# [Work instruction]
Take the lines below between the one holding "step 6: DIRECTIONAL_ETCH: etch" and the one holding "step 11: DIRECTIONAL_ETCH: etch", inclusive, and copy them exactly. Add nothing.

# [Excerpted records]
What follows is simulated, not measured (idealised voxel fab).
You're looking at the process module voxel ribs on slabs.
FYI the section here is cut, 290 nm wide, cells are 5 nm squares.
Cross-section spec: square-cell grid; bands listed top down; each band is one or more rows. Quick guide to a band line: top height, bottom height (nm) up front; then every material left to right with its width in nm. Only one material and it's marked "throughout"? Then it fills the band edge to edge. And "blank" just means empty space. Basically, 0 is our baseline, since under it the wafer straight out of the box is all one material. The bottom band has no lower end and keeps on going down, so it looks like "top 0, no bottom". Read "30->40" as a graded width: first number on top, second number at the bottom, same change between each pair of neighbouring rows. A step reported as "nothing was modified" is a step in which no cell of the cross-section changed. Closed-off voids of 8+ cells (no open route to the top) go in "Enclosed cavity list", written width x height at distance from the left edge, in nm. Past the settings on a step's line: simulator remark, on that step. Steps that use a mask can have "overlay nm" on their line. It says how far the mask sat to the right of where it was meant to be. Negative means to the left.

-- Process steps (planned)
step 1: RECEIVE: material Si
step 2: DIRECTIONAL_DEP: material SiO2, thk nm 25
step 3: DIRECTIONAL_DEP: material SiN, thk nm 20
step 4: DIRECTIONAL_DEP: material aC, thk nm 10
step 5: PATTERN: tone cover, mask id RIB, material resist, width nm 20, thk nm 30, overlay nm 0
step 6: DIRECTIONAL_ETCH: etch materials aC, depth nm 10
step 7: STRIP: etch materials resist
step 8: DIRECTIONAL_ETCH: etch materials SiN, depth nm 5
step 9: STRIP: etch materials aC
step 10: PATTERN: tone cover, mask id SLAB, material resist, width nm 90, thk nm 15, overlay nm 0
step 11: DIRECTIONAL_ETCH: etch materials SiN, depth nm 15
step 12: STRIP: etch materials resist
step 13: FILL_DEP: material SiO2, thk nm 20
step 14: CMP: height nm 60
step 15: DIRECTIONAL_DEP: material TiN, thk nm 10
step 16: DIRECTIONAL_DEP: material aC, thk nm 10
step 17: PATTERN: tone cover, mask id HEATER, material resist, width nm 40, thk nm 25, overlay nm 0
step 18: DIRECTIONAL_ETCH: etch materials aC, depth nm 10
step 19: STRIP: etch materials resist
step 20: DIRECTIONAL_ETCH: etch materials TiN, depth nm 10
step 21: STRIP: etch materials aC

# [Expected answer]
step 6: DIRECTIONAL_ETCH: etch materials aC, depth nm 10
step 7: STRIP: etch materials resist
step 8: DIRECTIONAL_ETCH: etch materials SiN, depth nm 5
step 9: STRIP: etch materials aC
step 10: PATTERN: tone cover, mask id SLAB, material resist, width nm 90, thk nm 15, overlay nm 0
step 11: DIRECTIONAL_ETCH: etch materials SiN, depth nm 15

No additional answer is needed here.